───── Dataset content

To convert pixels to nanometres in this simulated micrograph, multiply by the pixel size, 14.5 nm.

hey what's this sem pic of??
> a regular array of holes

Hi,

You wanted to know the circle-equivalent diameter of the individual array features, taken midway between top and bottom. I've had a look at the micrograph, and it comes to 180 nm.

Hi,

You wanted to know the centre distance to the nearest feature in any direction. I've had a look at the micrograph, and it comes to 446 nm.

──────────

Task item → Print each record again. Nothing may be left out.

Exercise answer →
To convert pixels to nanometres in this simulated micrograph, multiply by the pixel size, 14.5 nm.

hey what's this sem pic of??
> a regular array of holes

Hi,

You wanted to know the circle-equivalent diameter of the individual array features, taken midway between top and bottom. I've had a look at the micrograph, and it comes to 180 nm.

Hi,

You wanted to know the centre distance to the nearest feature in any direction. I've had a look at the micrograph, and it comes to 446 nm.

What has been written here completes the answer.